* **REQUIREMENT**
Nothing outside the range is wanted. Repeat exactly the lines below from the one with "The wafer is" through the one with "In a pile the".

* **DATA UNDER STUDY**
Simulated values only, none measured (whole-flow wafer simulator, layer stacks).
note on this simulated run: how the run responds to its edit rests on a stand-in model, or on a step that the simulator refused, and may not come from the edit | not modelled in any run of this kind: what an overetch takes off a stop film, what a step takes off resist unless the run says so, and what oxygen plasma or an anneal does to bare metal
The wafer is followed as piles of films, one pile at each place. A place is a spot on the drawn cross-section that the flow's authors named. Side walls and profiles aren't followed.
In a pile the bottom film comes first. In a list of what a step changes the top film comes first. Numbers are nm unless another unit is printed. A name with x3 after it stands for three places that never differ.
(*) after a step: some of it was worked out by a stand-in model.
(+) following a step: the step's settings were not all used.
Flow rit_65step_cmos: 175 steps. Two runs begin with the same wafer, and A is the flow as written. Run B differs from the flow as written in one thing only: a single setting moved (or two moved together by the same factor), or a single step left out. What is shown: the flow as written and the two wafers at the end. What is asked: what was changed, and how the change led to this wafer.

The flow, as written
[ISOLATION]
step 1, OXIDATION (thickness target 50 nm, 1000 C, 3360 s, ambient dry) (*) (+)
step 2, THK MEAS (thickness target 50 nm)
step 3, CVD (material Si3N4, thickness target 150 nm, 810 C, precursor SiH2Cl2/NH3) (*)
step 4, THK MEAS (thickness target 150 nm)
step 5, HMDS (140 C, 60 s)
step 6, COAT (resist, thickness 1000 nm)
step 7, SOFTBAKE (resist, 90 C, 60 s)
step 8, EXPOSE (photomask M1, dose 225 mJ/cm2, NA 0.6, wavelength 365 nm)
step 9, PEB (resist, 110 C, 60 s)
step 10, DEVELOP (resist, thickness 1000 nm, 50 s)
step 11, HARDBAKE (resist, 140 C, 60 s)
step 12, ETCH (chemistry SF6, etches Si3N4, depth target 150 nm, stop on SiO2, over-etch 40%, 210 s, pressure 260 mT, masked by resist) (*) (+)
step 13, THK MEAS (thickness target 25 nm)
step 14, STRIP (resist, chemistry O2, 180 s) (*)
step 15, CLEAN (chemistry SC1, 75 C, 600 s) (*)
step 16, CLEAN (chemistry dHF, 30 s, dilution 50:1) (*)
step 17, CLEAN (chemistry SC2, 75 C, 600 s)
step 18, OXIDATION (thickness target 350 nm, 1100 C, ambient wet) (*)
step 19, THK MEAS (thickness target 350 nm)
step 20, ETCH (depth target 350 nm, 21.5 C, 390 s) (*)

* **WRITTEN ANSWER**
The wafer is followed as piles of films, one pile at each place. A place is a spot on the drawn cross-section that the flow's authors named. Side walls and profiles aren't followed.
In a pile the bottom film comes first. In a list of what a step changes the top film comes first. Numbers are nm unless another unit is printed. A name with x3 after it stands for three places that never differ.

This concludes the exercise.